[Start of Attachment]

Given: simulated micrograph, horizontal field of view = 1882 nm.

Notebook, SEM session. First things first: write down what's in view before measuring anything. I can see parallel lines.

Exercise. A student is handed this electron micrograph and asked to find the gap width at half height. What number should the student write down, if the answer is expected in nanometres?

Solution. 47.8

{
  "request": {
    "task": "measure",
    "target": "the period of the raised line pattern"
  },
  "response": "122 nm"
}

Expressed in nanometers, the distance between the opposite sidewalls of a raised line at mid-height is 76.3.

[End of Attachment]

Work order: Your task is to repeat the entries exactly.

Task result:
Given: simulated micrograph, horizontal field of view = 1882 nm.

Notebook, SEM session. First things first: write down what's in view before measuring anything. I can see parallel lines.

Exercise. A student is handed this electron micrograph and asked to find the gap width at half height. What number should the student write down, if the answer is expected in nanometres?

Solution. 47.8

{
  "request": {
    "task": "measure",
    "target": "the period of the raised line pattern"
  },
  "response": "122 nm"
}

Expressed in nanometers, the distance between the opposite sidewalls of a raised line at mid-height is 76.3.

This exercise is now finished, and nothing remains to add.